### [Work task]
Retyping the entries exactly is all that is required.

### [Provided material]
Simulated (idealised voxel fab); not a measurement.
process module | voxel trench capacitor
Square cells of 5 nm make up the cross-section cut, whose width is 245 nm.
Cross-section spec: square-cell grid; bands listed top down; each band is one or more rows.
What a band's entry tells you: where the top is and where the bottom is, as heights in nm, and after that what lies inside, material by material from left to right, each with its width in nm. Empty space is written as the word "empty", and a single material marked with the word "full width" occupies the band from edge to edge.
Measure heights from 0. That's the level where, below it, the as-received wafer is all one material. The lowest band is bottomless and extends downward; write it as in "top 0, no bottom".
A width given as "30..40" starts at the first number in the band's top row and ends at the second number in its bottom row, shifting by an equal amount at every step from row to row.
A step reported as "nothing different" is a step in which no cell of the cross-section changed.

### [Solution]
Simulated (idealised voxel fab); not a measurement.
process module | voxel trench capacitor
Square cells of 5 nm make up the cross-section cut, whose width is 245 nm.
Cross-section spec: square-cell grid; bands listed top down; each band is one or more rows.
What a band's entry tells you: where the top is and where the bottom is, as heights in nm, and after that what lies inside, material by material from left to right, each with its width in nm. Empty space is written as the word "empty", and a single material marked with the word "full width" occupies the band from edge to edge.
Measure heights from 0. That's the level where, below it, the as-received wafer is all one material. The lowest band is bottomless and extends downward; write it as in "top 0, no bottom".
A width given as "30..40" starts at the first number in the band's top row and ends at the second number in its bottom row, shifting by an equal amount at every step from row to row.
A step reported as "nothing different" is a step in which no cell of the cross-section changed.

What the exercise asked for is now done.